• [ACTION ITEM]: The entries that follow include a run beginning at the line with "L079.1 | litho_track-01, 0" and ending at the line with "L094.1 | litho_track-01, 0"; restate that run word for word and leave the rest out.

———

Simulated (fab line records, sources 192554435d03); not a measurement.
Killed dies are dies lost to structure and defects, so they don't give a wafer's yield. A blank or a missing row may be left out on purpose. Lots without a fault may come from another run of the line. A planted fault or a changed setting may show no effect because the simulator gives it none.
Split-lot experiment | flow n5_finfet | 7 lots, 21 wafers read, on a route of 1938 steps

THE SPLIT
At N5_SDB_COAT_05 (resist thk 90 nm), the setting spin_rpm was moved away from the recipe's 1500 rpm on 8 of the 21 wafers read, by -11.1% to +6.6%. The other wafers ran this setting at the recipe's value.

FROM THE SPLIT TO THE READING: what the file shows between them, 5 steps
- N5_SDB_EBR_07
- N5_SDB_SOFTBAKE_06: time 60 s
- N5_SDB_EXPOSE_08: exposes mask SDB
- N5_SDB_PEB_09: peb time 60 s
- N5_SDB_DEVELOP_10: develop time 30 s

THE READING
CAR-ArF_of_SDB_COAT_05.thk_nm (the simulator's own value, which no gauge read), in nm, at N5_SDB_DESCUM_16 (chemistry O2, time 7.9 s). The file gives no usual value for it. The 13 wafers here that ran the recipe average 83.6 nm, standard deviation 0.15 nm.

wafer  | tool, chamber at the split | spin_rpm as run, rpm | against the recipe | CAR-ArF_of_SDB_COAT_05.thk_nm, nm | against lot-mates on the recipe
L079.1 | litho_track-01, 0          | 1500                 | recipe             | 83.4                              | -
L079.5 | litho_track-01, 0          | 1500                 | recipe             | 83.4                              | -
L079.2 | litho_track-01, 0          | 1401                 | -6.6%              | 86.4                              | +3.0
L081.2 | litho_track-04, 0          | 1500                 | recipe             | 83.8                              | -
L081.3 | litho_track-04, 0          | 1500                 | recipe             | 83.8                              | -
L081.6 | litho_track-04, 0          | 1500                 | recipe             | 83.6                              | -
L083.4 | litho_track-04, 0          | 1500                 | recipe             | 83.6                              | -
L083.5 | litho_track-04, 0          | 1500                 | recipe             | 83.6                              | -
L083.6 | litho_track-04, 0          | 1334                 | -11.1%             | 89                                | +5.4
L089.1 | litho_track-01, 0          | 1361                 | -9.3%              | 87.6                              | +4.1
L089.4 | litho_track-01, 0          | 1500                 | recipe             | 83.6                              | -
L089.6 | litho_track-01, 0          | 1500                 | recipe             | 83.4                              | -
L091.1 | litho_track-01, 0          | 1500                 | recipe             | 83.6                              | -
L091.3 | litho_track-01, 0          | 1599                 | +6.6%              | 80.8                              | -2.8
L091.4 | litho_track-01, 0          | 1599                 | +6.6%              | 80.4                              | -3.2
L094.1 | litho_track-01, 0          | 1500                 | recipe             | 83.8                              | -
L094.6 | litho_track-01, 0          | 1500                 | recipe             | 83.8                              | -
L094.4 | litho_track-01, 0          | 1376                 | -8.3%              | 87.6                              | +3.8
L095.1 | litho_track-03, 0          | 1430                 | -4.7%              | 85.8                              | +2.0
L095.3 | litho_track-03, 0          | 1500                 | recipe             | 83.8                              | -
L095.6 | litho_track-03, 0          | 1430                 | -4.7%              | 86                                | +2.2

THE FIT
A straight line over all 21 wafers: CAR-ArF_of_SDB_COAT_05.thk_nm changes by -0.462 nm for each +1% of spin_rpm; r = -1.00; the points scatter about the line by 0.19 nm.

———

• [RESULT]:
L079.1 | litho_track-01, 0          | 1500                 | recipe             | 83.4                              | -
L079.5 | litho_track-01, 0          | 1500                 | recipe             | 83.4                              | -
L079.2 | litho_track-01, 0          | 1401                 | -6.6%              | 86.4                              | +3.0
L081.2 | litho_track-04, 0          | 1500                 | recipe             | 83.8                              | -
L081.3 | litho_track-04, 0          | 1500                 | recipe             | 83.8                              | -
L081.6 | litho_track-04, 0          | 1500                 | recipe             | 83.6                              | -
L083.4 | litho_track-04, 0          | 1500                 | recipe             | 83.6                              | -
L083.5 | litho_track-04, 0          | 1500                 | recipe             | 83.6                              | -
L083.6 | litho_track-04, 0          | 1334                 | -11.1%             | 89                                | +5.4
L089.1 | litho_track-01, 0          | 1361                 | -9.3%              | 87.6                              | +4.1
L089.4 | litho_track-01, 0          | 1500                 | recipe             | 83.6                              | -
L089.6 | litho_track-01, 0          | 1500                 | recipe             | 83.4                              | -
L091.1 | litho_track-01, 0          | 1500                 | recipe             | 83.6                              | -
L091.3 | litho_track-01, 0          | 1599                 | +6.6%              | 80.8                              | -2.8
L091.4 | litho_track-01, 0          | 1599                 | +6.6%              | 80.4                              | -3.2
L094.1 | litho_track-01, 0          | 1500                 | recipe             | 83.8                              | -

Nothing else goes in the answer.